─── GIVEN ENTRIES

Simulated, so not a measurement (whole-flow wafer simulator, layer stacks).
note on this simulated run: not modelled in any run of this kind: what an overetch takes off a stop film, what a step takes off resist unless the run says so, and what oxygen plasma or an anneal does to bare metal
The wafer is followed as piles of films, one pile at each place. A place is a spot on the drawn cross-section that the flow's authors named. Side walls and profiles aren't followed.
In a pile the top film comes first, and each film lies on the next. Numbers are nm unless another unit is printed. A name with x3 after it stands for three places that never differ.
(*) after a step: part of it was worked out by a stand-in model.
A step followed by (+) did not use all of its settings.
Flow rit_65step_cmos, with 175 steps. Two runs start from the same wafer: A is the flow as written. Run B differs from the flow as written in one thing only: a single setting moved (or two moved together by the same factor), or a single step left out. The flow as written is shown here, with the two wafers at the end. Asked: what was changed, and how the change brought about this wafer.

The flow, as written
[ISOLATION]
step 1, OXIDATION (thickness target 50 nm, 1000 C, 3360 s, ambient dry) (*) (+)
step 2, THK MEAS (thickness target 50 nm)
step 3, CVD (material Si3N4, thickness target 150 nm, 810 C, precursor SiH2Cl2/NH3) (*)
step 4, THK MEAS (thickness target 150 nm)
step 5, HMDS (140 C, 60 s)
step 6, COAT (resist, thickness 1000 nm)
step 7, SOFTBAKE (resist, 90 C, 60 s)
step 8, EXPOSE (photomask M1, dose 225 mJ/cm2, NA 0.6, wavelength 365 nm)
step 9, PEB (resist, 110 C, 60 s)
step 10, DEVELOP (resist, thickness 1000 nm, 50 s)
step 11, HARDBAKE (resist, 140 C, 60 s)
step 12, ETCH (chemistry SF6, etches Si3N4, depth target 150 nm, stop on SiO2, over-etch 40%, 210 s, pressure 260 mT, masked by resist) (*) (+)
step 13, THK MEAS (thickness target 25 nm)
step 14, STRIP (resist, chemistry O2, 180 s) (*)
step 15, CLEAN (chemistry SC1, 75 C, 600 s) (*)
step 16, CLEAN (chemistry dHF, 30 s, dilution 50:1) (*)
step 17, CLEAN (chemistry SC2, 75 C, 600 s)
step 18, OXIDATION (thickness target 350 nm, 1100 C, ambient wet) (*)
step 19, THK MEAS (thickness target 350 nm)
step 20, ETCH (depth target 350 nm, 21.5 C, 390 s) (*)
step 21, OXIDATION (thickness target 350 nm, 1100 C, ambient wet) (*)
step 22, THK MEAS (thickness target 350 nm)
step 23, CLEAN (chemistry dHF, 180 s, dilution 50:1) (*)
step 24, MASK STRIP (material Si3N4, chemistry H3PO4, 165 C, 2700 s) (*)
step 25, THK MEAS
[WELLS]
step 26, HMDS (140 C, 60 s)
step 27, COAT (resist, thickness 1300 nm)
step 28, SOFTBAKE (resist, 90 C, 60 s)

──────

» ASSIGNMENT
Please copy, without any change, the lines of the material from the first through the one containing "The wafer is". Write nothing else.

» WORKED SOLUTION
Simulated, so not a measurement (whole-flow wafer simulator, layer stacks).
note on this simulated run: not modelled in any run of this kind: what an overetch takes off a stop film, what a step takes off resist unless the run says so, and what oxygen plasma or an anneal does to bare metal
The wafer is followed as piles of films, one pile at each place. A place is a spot on the drawn cross-section that the flow's authors named. Side walls and profiles aren't followed.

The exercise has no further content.